ACTIVITY:
Repeat, please, only the lines from the top of the data down to the line with "<measurements>"; include both of those lines.

RECORDS SUPPLIED:
______________________________

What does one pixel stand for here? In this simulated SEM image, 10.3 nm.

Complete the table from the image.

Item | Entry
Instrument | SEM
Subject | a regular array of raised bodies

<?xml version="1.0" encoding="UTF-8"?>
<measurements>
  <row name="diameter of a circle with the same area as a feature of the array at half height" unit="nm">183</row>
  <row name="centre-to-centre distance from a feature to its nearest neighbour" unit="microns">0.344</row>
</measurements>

______________________________

PROBLEM SOLUTION:
What does one pixel stand for here? In this simulated SEM image, 10.3 nm.

Complete the table from the image.

Item | Entry
Instrument | SEM
Subject | a regular array of raised bodies

<?xml version="1.0" encoding="UTF-8"?>
<measurements>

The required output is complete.